Start at the top line and retype the data exactly through to the end.

*** Data for analysis Section Begins ***

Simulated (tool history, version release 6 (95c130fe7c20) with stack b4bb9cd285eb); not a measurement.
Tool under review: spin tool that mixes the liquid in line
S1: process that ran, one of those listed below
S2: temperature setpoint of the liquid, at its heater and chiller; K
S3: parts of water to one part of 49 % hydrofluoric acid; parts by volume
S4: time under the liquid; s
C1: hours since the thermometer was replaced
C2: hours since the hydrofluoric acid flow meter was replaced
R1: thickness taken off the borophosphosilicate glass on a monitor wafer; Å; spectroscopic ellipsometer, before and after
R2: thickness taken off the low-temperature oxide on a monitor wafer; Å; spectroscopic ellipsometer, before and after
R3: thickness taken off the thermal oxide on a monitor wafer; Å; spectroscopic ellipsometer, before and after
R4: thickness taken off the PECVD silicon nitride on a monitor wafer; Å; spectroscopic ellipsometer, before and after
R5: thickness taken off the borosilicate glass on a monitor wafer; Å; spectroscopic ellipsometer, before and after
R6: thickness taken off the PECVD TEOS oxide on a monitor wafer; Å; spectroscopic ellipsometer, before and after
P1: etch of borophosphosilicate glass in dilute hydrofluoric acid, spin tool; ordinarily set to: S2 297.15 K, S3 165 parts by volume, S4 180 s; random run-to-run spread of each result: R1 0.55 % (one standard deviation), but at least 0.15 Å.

*** Data for analysis Section Ends ***

_Exercise output_
Simulated (tool history, version release 6 (95c130fe7c20) with stack b4bb9cd285eb); not a measurement.
Tool under review: spin tool that mixes the liquid in line
S1: process that ran, one of those listed below
S2: temperature setpoint of the liquid, at its heater and chiller; K
S3: parts of water to one part of 49 % hydrofluoric acid; parts by volume
S4: time under the liquid; s
C1: hours since the thermometer was replaced
C2: hours since the hydrofluoric acid flow meter was replaced
R1: thickness taken off the borophosphosilicate glass on a monitor wafer; Å; spectroscopic ellipsometer, before and after
R2: thickness taken off the low-temperature oxide on a monitor wafer; Å; spectroscopic ellipsometer, before and after
R3: thickness taken off the thermal oxide on a monitor wafer; Å; spectroscopic ellipsometer, before and after
R4: thickness taken off the PECVD silicon nitride on a monitor wafer; Å; spectroscopic ellipsometer, before and after
R5: thickness taken off the borosilicate glass on a monitor wafer; Å; spectroscopic ellipsometer, before and after
R6: thickness taken off the PECVD TEOS oxide on a monitor wafer; Å; spectroscopic ellipsometer, before and after
P1: etch of borophosphosilicate glass in dilute hydrofluoric acid, spin tool; ordinarily set to: S2 297.15 K, S3 165 parts by volume, S4 180 s; random run-to-run spread of each result: R1 0.55 % (one standard deviation), but at least 0.15 Å.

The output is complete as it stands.